Source material Block Start

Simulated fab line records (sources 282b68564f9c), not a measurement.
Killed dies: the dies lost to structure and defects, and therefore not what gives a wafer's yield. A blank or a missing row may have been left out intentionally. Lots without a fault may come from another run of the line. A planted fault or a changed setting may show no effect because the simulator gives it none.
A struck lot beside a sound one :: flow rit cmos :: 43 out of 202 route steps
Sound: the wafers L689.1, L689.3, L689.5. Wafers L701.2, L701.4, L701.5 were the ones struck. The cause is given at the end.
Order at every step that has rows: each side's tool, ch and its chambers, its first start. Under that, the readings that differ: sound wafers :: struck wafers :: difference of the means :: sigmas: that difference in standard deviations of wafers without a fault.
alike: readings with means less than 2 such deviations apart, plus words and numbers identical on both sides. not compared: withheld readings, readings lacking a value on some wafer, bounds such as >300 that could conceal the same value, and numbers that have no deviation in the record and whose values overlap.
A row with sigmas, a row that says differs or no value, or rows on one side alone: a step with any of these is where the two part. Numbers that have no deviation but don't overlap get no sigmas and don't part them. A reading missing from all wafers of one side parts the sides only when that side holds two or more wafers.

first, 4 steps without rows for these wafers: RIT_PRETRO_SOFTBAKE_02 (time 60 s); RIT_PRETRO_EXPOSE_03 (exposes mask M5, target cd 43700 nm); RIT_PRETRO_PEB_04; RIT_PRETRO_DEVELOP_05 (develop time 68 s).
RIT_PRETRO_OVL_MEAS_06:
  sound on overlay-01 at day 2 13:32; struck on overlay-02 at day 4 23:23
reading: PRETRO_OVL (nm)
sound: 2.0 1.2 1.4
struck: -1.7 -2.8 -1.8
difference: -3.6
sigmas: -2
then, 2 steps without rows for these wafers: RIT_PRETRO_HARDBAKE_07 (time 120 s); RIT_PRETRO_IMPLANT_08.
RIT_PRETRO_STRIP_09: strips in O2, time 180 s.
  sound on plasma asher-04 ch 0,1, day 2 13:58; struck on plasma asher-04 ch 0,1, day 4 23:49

Source material Block End

◆ Work instruction
Write out exactly the lines above from the line with "then, 2 steps" through the line with "RIT_PRETRO_STRIP_09: strips in", both of them included, and leave out all other lines.

◆ Your response
then, 2 steps without rows for these wafers: RIT_PRETRO_HARDBAKE_07 (time 120 s); RIT_PRETRO_IMPLANT_08.
RIT_PRETRO_STRIP_09: strips in O2, time 180 s.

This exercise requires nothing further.